─── DATA SHOWN

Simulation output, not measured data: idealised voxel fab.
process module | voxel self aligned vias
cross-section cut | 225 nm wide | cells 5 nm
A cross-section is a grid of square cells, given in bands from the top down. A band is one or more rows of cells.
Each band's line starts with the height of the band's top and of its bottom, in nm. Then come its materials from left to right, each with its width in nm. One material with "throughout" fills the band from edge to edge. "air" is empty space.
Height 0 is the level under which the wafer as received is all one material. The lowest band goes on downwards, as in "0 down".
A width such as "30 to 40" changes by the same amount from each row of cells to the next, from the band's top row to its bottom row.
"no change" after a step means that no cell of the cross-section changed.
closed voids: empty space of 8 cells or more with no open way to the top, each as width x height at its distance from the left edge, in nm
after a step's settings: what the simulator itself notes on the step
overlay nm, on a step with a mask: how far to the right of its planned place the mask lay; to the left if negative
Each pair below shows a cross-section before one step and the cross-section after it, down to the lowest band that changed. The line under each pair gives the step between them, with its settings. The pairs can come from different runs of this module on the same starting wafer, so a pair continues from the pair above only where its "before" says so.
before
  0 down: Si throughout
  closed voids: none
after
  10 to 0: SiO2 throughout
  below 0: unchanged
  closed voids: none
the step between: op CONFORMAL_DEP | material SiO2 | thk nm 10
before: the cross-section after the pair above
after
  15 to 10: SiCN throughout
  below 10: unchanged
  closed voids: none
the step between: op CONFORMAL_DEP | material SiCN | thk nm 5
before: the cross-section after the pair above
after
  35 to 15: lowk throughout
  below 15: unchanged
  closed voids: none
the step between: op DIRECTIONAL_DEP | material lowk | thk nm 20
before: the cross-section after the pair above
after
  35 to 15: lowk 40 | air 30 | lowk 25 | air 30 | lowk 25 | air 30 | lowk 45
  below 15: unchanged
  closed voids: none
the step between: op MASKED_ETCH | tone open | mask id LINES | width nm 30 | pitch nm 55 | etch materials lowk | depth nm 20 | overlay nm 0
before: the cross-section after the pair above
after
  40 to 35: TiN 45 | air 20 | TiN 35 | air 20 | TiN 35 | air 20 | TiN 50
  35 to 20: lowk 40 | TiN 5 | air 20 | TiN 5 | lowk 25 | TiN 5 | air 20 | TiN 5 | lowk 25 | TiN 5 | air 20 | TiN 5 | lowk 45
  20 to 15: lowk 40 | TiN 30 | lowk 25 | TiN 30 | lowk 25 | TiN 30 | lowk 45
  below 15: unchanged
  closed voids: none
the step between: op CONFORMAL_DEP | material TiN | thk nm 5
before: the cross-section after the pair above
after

──────

## BRIEF
Return word for word the lines above from the line with "Height 0 is" to the line with "overlay nm, on", including both and leaving out all others.

## EXERCISE RESPONSE
Height 0 is the level under which the wafer as received is all one material. The lowest band goes on downwards, as in "0 down".
A width such as "30 to 40" changes by the same amount from each row of cells to the next, from the band's top row to its bottom row.
"no change" after a step means that no cell of the cross-section changed.
closed voids: empty space of 8 cells or more with no open way to the top, each as width x height at its distance from the left edge, in nm
after a step's settings: what the simulator itself notes on the step
overlay nm, on a step with a mask: how far to the right of its planned place the mask lay; to the left if negative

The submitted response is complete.